▶ STUDY MATERIAL
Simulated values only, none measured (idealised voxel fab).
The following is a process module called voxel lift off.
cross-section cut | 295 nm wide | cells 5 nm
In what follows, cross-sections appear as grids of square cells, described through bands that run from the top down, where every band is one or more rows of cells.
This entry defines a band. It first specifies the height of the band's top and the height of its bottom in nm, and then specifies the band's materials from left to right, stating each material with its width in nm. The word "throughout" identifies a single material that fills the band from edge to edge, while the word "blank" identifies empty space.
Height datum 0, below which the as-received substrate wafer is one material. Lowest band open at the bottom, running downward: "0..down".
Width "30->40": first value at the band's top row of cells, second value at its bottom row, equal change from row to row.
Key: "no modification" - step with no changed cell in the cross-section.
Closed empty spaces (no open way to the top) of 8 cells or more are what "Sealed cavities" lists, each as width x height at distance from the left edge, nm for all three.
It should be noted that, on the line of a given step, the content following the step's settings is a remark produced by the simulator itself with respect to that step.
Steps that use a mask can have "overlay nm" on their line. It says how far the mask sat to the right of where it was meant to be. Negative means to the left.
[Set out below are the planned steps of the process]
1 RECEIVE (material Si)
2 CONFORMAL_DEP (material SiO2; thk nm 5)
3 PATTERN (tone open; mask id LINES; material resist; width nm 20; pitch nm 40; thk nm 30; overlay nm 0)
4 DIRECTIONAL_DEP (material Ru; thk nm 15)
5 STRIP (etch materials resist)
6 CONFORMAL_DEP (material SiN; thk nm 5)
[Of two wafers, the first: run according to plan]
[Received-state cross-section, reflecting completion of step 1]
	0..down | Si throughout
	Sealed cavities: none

▶ WORK REQUEST
Type out the whole of the data again, exactly as shown.

▶ RESPONSE BOX
Simulated values only, none measured (idealised voxel fab).
The following is a process module called voxel lift off.
cross-section cut | 295 nm wide | cells 5 nm
In what follows, cross-sections appear as grids of square cells, described through bands that run from the top down, where every band is one or more rows of cells.
This entry defines a band. It first specifies the height of the band's top and the height of its bottom in nm, and then specifies the band's materials from left to right, stating each material with its width in nm. The word "throughout" identifies a single material that fills the band from edge to edge, while the word "blank" identifies empty space.
Height datum 0, below which the as-received substrate wafer is one material. Lowest band open at the bottom, running downward: "0..down".
Width "30->40": first value at the band's top row of cells, second value at its bottom row, equal change from row to row.
Key: "no modification" - step with no changed cell in the cross-section.
Closed empty spaces (no open way to the top) of 8 cells or more are what "Sealed cavities" lists, each as width x height at distance from the left edge, nm for all three.
It should be noted that, on the line of a given step, the content following the step's settings is a remark produced by the simulator itself with respect to that step.
Steps that use a mask can have "overlay nm" on their line. It says how far the mask sat to the right of where it was meant to be. Negative means to the left.
[Set out below are the planned steps of the process]
1 RECEIVE (material Si)
2 CONFORMAL_DEP (material SiO2; thk nm 5)
3 PATTERN (tone open; mask id LINES; material resist; width nm 20; pitch nm 40; thk nm 30; overlay nm 0)
4 DIRECTIONAL_DEP (material Ru; thk nm 15)
5 STRIP (etch materials resist)
6 CONFORMAL_DEP (material SiN; thk nm 5)
[Of two wafers, the first: run according to plan]
[Received-state cross-section, reflecting completion of step 1]
	0..down | Si throughout
	Sealed cavities: none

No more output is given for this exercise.